(ENTRIES SHOWN begins)

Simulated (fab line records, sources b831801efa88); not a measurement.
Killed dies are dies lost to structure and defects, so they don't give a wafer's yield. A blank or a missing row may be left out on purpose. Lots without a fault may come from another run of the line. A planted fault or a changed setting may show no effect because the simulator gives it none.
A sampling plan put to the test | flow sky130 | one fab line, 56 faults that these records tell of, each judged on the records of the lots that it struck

(ENTRIES SHOWN ends)

**WORK ITEM**. Line by line, copy the data above exactly as it reads.

**WRITTEN RESPONSE**.
Simulated (fab line records, sources b831801efa88); not a measurement.
Killed dies are dies lost to structure and defects, so they don't give a wafer's yield. A blank or a missing row may be left out on purpose. Lots without a fault may come from another run of the line. A planted fault or a changed setting may show no effect because the simulator gives it none.
A sampling plan put to the test | flow sky130 | one fab line, 56 faults that these records tell of, each judged on the records of the lots that it struck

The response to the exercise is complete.